ACTION ITEM » Each line from the start of the data below through the one containing "At NHARC_END_SORT_01, killed-at-array" must be reproduced exactly.

== Segment start ==

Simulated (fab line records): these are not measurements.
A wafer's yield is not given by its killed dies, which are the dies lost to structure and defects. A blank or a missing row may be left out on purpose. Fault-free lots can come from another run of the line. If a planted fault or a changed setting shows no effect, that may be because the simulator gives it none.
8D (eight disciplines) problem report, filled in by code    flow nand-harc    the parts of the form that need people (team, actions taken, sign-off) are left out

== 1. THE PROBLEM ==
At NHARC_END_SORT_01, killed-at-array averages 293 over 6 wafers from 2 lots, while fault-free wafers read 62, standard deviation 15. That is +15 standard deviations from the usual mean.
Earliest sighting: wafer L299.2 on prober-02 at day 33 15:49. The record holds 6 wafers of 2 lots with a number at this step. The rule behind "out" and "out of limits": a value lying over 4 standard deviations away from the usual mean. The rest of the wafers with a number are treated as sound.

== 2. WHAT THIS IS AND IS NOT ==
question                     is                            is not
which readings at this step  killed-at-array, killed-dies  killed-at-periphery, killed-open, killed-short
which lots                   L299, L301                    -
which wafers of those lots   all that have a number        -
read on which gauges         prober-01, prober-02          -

== Segment end ==

EXERCISE SOLUTION »
Simulated (fab line records): these are not measurements.
A wafer's yield is not given by its killed dies, which are the dies lost to structure and defects. A blank or a missing row may be left out on purpose. Fault-free lots can come from another run of the line. If a planted fault or a changed setting shows no effect, that may be because the simulator gives it none.
8D (eight disciplines) problem report, filled in by code    flow nand-harc    the parts of the form that need people (team, actions taken, sign-off) are left out

== 1. THE PROBLEM ==
At NHARC_END_SORT_01, killed-at-array averages 293 over 6 wafers from 2 lots, while fault-free wafers read 62, standard deviation 15. That is +15 standard deviations from the usual mean.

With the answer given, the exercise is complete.